Data provided
····················

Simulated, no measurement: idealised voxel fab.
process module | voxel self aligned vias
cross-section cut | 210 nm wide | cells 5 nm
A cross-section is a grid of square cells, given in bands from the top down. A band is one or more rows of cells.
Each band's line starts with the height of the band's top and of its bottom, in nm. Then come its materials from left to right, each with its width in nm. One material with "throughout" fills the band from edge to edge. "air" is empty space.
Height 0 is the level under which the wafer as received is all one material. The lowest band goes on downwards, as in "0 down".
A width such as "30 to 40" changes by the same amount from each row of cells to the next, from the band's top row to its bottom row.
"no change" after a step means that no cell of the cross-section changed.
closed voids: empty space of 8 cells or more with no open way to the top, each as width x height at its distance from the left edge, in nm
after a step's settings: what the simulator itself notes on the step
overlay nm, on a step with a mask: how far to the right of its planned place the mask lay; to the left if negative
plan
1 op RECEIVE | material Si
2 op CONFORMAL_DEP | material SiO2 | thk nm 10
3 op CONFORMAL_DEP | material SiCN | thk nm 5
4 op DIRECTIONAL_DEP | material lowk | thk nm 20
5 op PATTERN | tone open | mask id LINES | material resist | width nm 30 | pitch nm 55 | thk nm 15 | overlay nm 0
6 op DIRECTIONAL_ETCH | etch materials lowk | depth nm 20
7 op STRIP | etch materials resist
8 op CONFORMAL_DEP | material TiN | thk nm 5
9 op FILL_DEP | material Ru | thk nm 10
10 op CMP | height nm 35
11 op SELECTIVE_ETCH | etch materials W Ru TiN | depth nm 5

····················

Assigned task
Only one stretch of the data above is needed. Restate it word for word, from the line containing "8 op CONFORMAL_DEP | material TiN | thk nm 5" through the line containing "10 op CMP | height nm 35", both ends included.

Response
8 op CONFORMAL_DEP | material TiN | thk nm 5
9 op FILL_DEP | material Ru | thk nm 10
10 op CMP | height nm 35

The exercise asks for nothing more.